====

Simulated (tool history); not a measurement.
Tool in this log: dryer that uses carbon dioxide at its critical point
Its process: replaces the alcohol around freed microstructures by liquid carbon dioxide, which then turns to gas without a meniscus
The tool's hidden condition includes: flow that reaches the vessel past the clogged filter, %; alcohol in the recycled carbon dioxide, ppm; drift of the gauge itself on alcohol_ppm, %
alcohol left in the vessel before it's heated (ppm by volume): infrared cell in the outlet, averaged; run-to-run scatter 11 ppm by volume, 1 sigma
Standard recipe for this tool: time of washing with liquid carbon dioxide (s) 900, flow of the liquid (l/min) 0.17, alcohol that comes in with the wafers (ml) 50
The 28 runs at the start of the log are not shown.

====

• WORK REQUEST:
Down to the last line, retype the entries above exactly.

• SOLUTION:
Simulated (tool history); not a measurement.
Tool in this log: dryer that uses carbon dioxide at its critical point
Its process: replaces the alcohol around freed microstructures by liquid carbon dioxide, which then turns to gas without a meniscus
The tool's hidden condition includes: flow that reaches the vessel past the clogged filter, %; alcohol in the recycled carbon dioxide, ppm; drift of the gauge itself on alcohol_ppm, %
alcohol left in the vessel before it's heated (ppm by volume): infrared cell in the outlet, averaged; run-to-run scatter 11 ppm by volume, 1 sigma
Standard recipe for this tool: time of washing with liquid carbon dioxide (s) 900, flow of the liquid (l/min) 0.17, alcohol that comes in with the wafers (ml) 50
The 28 runs at the start of the log are not shown.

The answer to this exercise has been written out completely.